ACTIVITY →
The answer should match the records character for character.

SUPPLIED ENTRIES Block Start

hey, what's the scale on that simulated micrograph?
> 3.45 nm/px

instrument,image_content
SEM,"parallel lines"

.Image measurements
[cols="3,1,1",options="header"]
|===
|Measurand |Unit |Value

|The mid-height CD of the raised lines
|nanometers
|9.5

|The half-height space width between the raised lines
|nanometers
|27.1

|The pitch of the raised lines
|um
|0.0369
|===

SUPPLIED ENTRIES Block End

TASK RESPONSE →
hey, what's the scale on that simulated micrograph?
> 3.45 nm/px

instrument,image_content
SEM,"parallel lines"

.Image measurements
[cols="3,1,1",options="header"]
|===
|Measurand |Unit |Value

|The mid-height CD of the raised lines
|nanometers
|9.5

|The half-height space width between the raised lines
|nanometers
|27.1

|The pitch of the raised lines
|um
|0.0369
|===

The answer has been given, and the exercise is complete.